### Work item:
Copy every record exactly.

### Data shown:
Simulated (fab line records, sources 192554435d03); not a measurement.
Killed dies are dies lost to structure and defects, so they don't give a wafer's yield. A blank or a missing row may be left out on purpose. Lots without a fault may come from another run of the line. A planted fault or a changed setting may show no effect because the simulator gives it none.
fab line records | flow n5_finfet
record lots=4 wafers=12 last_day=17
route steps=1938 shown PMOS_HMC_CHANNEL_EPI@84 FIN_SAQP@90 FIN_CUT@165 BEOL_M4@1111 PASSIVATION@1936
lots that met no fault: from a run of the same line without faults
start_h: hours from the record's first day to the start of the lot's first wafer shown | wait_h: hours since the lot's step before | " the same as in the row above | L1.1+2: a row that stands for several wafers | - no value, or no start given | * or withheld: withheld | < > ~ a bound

### Exercise solution:
Simulated (fab line records, sources 192554435d03); not a measurement.
Killed dies are dies lost to structure and defects, so they don't give a wafer's yield. A blank or a missing row may be left out on purpose. Lots without a fault may come from another run of the line. A planted fault or a changed setting may show no effect because the simulator gives it none.
fab line records | flow n5_finfet
record lots=4 wafers=12 last_day=17
route steps=1938 shown PMOS_HMC_CHANNEL_EPI@84 FIN_SAQP@90 FIN_CUT@165 BEOL_M4@1111 PASSIVATION@1936
lots that met no fault: from a run of the same line without faults
start_h: hours from the record's first day to the start of the lot's first wafer shown | wait_h: hours since the lot's step before | " the same as in the row above | L1.1+2: a row that stands for several wafers | - no value, or no start given | * or withheld: withheld | < > ~ a bound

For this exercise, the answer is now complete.